**Record excerpts**:
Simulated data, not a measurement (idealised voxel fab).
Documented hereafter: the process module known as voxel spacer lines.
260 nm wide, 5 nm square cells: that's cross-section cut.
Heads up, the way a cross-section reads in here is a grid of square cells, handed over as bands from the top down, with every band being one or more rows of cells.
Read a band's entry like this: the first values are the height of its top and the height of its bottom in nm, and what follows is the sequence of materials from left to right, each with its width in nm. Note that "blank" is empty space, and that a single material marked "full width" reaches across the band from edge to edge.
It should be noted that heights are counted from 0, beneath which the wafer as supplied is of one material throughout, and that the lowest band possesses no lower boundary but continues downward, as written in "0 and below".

**Assignment**:
Type out the records again exactly, line for line.

**Exercise response**:
Simulated data, not a measurement (idealised voxel fab).
Documented hereafter: the process module known as voxel spacer lines.
260 nm wide, 5 nm square cells: that's cross-section cut.
Heads up, the way a cross-section reads in here is a grid of square cells, handed over as bands from the top down, with every band being one or more rows of cells.
Read a band's entry like this: the first values are the height of its top and the height of its bottom in nm, and what follows is the sequence of materials from left to right, each with its width in nm. Note that "blank" is empty space, and that a single material marked "full width" reaches across the band from edge to edge.
It should be noted that heights are counted from 0, beneath which the wafer as supplied is of one material throughout, and that the lowest band possesses no lower boundary but continues downward, as written in "0 and below".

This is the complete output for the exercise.